Work item ->
What is needed is an exact copy of every line in the listing.

Extracted records ->
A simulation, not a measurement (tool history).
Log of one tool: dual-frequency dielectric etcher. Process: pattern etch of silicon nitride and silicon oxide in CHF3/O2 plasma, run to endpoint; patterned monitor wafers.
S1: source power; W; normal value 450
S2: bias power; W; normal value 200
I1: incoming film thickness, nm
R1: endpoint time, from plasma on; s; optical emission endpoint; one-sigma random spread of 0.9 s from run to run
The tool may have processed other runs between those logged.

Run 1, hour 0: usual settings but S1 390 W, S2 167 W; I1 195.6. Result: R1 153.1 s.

Exercise result ->
A simulation, not a measurement (tool history).
Log of one tool: dual-frequency dielectric etcher. Process: pattern etch of silicon nitride and silicon oxide in CHF3/O2 plasma, run to endpoint; patterned monitor wafers.
S1: source power; W; normal value 450
S2: bias power; W; normal value 200
I1: incoming film thickness, nm
R1: endpoint time, from plasma on; s; optical emission endpoint; one-sigma random spread of 0.9 s from run to run
The tool may have processed other runs between those logged.

Run 1, hour 0: usual settings but S1 390 W, S2 167 W; I1 195.6. Result: R1 153.1 s.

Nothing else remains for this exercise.